[Work request] Lines from the first one down to the one containing "Cross-section cut: width" in the data below are the only ones needed; please return them exactly, both ends included.

○ ○ ○

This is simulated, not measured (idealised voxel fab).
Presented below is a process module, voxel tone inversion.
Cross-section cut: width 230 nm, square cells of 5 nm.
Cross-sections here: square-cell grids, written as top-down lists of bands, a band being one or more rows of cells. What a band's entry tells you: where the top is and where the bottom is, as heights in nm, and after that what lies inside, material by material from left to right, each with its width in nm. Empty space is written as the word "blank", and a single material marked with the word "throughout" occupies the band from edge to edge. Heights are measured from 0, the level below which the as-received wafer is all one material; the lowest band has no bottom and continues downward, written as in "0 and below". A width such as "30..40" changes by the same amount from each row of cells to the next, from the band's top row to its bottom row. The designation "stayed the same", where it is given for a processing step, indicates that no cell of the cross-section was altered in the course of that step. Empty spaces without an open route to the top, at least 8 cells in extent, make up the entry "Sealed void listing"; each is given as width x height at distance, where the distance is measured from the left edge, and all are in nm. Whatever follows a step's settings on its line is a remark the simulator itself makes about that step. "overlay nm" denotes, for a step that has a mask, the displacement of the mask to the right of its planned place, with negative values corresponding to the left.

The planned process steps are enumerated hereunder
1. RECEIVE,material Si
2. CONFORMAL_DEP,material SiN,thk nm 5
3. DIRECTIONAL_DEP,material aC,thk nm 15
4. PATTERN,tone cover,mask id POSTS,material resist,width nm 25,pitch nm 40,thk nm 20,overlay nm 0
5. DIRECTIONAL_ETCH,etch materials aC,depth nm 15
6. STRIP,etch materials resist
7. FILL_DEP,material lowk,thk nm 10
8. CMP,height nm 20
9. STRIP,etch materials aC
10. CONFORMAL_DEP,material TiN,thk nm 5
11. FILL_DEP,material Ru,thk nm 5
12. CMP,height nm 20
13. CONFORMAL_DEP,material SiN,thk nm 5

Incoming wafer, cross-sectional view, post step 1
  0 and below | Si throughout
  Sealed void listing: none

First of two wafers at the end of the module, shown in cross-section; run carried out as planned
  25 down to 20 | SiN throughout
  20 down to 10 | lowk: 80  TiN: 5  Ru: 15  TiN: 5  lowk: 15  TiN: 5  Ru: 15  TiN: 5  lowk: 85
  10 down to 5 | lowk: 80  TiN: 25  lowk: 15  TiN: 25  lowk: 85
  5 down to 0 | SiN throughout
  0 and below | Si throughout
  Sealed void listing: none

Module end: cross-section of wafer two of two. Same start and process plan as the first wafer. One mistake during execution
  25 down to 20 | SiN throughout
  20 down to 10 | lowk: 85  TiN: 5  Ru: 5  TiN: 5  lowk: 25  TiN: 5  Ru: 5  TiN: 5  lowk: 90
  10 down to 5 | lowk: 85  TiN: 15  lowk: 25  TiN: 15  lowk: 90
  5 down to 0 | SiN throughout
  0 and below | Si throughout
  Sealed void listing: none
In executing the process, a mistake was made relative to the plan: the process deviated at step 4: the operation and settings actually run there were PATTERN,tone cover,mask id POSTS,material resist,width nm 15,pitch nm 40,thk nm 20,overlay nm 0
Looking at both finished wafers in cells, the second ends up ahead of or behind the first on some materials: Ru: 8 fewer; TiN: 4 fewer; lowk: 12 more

○ ○ ○

[Result]
This is simulated, not measured (idealised voxel fab).
Presented below is a process module, voxel tone inversion.
Cross-section cut: width 230 nm, square cells of 5 nm.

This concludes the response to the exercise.